Segment Start: GIVEN INFORMATION
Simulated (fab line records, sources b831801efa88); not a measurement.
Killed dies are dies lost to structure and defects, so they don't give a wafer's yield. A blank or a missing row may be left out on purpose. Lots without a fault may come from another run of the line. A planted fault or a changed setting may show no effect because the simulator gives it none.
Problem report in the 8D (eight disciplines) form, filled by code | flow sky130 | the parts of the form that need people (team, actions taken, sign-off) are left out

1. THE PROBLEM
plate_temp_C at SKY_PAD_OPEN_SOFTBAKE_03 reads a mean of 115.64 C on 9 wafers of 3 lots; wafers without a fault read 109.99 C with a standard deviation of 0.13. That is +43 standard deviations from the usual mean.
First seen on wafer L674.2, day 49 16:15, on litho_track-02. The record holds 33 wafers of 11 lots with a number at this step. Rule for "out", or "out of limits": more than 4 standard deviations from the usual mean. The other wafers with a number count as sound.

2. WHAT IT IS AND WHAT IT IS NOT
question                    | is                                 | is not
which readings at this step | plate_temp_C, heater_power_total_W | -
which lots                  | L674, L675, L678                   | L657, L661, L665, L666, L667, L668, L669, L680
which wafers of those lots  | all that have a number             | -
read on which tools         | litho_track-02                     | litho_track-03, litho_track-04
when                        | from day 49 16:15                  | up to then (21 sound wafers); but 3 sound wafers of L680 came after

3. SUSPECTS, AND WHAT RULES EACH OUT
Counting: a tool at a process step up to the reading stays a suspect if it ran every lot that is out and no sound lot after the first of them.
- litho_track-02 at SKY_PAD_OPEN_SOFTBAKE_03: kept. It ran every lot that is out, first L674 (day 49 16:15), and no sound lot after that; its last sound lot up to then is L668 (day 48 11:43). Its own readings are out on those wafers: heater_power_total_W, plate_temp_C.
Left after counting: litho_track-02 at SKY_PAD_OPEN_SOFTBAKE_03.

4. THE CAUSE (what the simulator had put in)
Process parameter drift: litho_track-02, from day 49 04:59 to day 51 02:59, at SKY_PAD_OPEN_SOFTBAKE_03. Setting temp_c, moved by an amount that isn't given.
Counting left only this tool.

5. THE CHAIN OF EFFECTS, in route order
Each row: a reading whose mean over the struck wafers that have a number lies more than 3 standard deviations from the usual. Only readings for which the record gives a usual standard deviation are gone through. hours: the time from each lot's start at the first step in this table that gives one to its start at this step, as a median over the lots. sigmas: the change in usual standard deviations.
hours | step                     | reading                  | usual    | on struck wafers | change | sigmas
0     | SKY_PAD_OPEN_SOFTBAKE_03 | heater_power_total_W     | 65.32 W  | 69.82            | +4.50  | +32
Segment End: GIVEN INFORMATION

Copy the stretch of the records above that runs from the line with "3. SUSPECTS, AND WHAT RULES EACH OUT" through the line with "5. THE CHAIN OF EFFECTS, in route order". Both end lines belong in the copy, and nothing else does.

3. SUSPECTS, AND WHAT RULES EACH OUT
Counting: a tool at a process step up to the reading stays a suspect if it ran every lot that is out and no sound lot after the first of them.
- litho_track-02 at SKY_PAD_OPEN_SOFTBAKE_03: kept. It ran every lot that is out, first L674 (day 49 16:15), and no sound lot after that; its last sound lot up to then is L668 (day 48 11:43). Its own readings are out on those wafers: heater_power_total_W, plate_temp_C.
Left after counting: litho_track-02 at SKY_PAD_OPEN_SOFTBAKE_03.

4. THE CAUSE (what the simulator had put in)
Process parameter drift: litho_track-02, from day 49 04:59 to day 51 02:59, at SKY_PAD_OPEN_SOFTBAKE_03. Setting temp_c, moved by an amount that isn't given.
Counting left only this tool.

5. THE CHAIN OF EFFECTS, in route order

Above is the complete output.